> _EXERCISE_: Task for the listing below: copy it out in full, exactly.

===== INPUT DATA

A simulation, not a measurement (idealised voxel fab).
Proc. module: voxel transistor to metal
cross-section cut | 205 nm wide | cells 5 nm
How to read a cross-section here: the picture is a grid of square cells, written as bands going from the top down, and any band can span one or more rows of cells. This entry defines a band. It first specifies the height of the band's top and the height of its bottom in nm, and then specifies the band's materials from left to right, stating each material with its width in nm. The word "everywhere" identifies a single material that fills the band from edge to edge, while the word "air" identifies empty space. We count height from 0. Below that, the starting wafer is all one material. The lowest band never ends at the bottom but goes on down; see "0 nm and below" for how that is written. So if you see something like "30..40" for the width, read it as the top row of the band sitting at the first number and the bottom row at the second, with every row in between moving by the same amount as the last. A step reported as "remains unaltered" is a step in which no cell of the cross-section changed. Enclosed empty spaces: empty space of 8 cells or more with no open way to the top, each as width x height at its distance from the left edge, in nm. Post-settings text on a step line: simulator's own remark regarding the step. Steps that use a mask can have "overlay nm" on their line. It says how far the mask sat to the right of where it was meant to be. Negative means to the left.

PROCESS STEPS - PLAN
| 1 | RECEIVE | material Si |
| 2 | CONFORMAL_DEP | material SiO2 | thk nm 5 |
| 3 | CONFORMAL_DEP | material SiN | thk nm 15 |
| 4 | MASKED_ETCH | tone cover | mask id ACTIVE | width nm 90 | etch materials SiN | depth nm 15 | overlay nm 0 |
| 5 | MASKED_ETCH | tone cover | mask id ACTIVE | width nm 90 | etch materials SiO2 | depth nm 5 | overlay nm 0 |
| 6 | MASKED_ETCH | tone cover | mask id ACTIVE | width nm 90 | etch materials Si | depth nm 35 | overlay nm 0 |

==========

> _TASK ANSWER_:
A simulation, not a measurement (idealised voxel fab).
Proc. module: voxel transistor to metal
cross-section cut | 205 nm wide | cells 5 nm
How to read a cross-section here: the picture is a grid of square cells, written as bands going from the top down, and any band can span one or more rows of cells. This entry defines a band. It first specifies the height of the band's top and the height of its bottom in nm, and then specifies the band's materials from left to right, stating each material with its width in nm. The word "everywhere" identifies a single material that fills the band from edge to edge, while the word "air" identifies empty space. We count height from 0. Below that, the starting wafer is all one material. The lowest band never ends at the bottom but goes on down; see "0 nm and below" for how that is written. So if you see something like "30..40" for the width, read it as the top row of the band sitting at the first number and the bottom row at the second, with every row in between moving by the same amount as the last. A step reported as "remains unaltered" is a step in which no cell of the cross-section changed. Enclosed empty spaces: empty space of 8 cells or more with no open way to the top, each as width x height at its distance from the left edge, in nm. Post-settings text on a step line: simulator's own remark regarding the step. Steps that use a mask can have "overlay nm" on their line. It says how far the mask sat to the right of where it was meant to be. Negative means to the left.

PROCESS STEPS - PLAN
| 1 | RECEIVE | material Si |
| 2 | CONFORMAL_DEP | material SiO2 | thk nm 5 |
| 3 | CONFORMAL_DEP | material SiN | thk nm 15 |
| 4 | MASKED_ETCH | tone cover | mask id ACTIVE | width nm 90 | etch materials SiN | depth nm 15 | overlay nm 0 |
| 5 | MASKED_ETCH | tone cover | mask id ACTIVE | width nm 90 | etch materials SiO2 | depth nm 5 | overlay nm 0 |
| 6 | MASKED_ETCH | tone cover | mask id ACTIVE | width nm 90 | etch materials Si | depth nm 35 | overlay nm 0 |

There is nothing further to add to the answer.